==================================================
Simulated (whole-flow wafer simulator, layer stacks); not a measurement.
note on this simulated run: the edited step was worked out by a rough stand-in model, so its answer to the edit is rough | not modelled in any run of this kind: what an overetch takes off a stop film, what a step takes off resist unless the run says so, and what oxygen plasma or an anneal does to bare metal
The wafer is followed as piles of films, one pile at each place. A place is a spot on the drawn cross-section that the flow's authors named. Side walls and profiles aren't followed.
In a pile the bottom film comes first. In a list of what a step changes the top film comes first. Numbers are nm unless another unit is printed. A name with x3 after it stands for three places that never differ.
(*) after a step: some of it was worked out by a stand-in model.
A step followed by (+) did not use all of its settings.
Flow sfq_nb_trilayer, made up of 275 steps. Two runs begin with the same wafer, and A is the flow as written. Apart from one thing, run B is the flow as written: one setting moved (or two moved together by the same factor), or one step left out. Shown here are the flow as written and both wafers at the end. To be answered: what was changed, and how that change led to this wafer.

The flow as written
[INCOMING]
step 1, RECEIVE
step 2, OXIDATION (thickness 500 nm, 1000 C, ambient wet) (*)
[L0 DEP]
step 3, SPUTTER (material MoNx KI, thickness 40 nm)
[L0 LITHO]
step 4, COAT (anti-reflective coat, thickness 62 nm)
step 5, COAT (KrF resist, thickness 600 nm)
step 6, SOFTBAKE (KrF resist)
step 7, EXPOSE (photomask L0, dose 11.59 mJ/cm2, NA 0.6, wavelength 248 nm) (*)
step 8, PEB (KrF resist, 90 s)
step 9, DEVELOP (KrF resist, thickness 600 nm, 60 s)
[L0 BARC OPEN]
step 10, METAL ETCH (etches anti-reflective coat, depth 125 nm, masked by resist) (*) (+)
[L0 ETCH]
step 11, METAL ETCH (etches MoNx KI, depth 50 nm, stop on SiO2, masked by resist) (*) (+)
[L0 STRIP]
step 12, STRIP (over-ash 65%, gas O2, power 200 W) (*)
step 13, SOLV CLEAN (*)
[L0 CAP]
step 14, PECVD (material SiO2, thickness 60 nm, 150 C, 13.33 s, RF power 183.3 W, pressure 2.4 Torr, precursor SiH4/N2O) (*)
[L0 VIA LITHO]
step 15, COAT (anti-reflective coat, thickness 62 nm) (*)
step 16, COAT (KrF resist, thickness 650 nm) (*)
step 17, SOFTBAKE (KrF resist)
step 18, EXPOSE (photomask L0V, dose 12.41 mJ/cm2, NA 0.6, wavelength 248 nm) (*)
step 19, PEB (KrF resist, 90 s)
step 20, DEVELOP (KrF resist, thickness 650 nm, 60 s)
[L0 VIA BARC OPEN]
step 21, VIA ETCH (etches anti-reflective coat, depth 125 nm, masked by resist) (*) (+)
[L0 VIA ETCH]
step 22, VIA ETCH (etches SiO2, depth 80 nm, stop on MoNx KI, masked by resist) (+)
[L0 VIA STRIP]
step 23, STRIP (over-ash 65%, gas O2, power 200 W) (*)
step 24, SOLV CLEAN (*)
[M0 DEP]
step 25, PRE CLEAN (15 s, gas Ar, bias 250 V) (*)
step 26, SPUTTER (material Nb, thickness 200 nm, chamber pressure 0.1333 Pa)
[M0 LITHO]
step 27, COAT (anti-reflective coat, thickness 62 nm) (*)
==================================================

Taking the line with "step 5, COAT (KrF resist, thickness 600 nm)" as the first and the line with "[L0 BARC OPEN]" as the last, retype that stretch of the data above exactly, with no other lines.

**Your solution**
step 5, COAT (KrF resist, thickness 600 nm)
step 6, SOFTBAKE (KrF resist)
step 7, EXPOSE (photomask L0, dose 11.59 mJ/cm2, NA 0.6, wavelength 248 nm) (*)
step 8, PEB (KrF resist, 90 s)
step 9, DEVELOP (KrF resist, thickness 600 nm, 60 s)
[L0 BARC OPEN]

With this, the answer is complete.